+---+

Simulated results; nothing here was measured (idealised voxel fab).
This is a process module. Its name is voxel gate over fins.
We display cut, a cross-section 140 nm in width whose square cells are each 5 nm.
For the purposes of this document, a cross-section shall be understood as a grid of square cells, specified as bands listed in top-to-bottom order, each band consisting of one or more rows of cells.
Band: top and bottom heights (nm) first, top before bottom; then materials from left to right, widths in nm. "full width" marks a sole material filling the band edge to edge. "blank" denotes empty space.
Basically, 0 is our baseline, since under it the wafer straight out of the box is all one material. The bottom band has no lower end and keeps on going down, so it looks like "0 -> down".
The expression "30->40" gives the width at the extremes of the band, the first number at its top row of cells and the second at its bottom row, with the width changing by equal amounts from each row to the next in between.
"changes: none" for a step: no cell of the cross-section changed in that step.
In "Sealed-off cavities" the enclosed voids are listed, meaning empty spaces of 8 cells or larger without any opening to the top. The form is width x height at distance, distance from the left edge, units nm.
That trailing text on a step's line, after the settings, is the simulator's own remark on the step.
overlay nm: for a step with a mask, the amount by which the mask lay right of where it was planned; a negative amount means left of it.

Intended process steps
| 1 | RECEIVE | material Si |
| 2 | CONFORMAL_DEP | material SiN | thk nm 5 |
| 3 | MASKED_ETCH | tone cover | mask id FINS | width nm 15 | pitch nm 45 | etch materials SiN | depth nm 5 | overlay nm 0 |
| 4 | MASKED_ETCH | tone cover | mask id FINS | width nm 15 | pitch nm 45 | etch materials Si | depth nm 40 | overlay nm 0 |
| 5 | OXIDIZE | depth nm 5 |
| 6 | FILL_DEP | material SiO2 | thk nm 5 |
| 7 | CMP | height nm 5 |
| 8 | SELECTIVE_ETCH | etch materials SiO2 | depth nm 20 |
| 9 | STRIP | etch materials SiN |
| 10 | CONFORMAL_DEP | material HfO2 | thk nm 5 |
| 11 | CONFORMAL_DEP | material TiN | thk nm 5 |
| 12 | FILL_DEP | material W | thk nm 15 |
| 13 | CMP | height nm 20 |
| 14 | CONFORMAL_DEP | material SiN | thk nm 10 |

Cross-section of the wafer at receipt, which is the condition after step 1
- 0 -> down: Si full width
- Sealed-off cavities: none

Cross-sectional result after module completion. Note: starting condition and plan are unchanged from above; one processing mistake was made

+---+

- REQUIRED ACTION -
Which lines above run from the one containing "TiN | thk nm 5 |" down to the one containing "- Sealed-off cavities: none"? Repeat exactly those, both ends included, and nothing else.

- ANSWER BOX -
| 11 | CONFORMAL_DEP | material TiN | thk nm 5 |
| 12 | FILL_DEP | material W | thk nm 15 |
| 13 | CMP | height nm 20 |
| 14 | CONFORMAL_DEP | material SiN | thk nm 10 |

Cross-section of the wafer at receipt, which is the condition after step 1
- 0 -> down: Si full width
- Sealed-off cavities: none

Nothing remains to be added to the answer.